[WORK TASK] Go through the entries below from the first line and output each one exactly, up to and including the line with "A step followed".

[DATA SECTION]
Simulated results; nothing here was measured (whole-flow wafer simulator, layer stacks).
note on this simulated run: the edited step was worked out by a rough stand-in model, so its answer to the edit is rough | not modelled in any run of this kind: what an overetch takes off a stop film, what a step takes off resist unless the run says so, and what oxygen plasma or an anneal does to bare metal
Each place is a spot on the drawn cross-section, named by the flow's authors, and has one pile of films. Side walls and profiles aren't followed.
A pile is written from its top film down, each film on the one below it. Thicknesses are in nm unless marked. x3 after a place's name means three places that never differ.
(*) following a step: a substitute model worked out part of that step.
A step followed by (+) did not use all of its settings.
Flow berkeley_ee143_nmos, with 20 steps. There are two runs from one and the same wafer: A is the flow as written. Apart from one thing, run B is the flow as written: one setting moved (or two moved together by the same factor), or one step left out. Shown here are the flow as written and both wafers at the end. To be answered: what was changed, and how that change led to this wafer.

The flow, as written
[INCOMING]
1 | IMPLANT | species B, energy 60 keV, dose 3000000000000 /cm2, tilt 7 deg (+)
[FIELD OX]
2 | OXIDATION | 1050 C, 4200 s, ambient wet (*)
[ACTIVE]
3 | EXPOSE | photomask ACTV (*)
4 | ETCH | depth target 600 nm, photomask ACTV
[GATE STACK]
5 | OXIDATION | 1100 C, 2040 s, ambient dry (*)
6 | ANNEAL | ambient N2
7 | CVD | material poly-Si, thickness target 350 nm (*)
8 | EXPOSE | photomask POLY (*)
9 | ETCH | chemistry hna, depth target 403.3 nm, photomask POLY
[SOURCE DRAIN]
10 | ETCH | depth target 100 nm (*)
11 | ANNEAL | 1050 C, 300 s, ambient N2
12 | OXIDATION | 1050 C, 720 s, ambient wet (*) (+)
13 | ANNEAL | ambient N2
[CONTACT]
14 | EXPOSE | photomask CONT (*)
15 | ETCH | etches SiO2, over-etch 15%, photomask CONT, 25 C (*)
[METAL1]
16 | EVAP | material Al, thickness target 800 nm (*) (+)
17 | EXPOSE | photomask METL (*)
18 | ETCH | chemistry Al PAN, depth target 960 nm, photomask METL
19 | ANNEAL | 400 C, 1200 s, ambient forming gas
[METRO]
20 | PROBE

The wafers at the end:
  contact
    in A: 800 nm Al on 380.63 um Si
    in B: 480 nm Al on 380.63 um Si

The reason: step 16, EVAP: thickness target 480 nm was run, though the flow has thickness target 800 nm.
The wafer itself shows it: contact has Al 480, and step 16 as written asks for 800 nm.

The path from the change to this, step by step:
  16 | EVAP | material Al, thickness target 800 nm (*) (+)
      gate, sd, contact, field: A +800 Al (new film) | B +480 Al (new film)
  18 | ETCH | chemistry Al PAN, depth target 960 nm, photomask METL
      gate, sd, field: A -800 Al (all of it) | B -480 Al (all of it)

[RESPONSE AREA]
Simulated results; nothing here was measured (whole-flow wafer simulator, layer stacks).
note on this simulated run: the edited step was worked out by a rough stand-in model, so its answer to the edit is rough | not modelled in any run of this kind: what an overetch takes off a stop film, what a step takes off resist unless the run says so, and what oxygen plasma or an anneal does to bare metal
Each place is a spot on the drawn cross-section, named by the flow's authors, and has one pile of films. Side walls and profiles aren't followed.
A pile is written from its top film down, each film on the one below it. Thicknesses are in nm unless marked. x3 after a place's name means three places that never differ.
(*) following a step: a substitute model worked out part of that step.
A step followed by (+) did not use all of its settings.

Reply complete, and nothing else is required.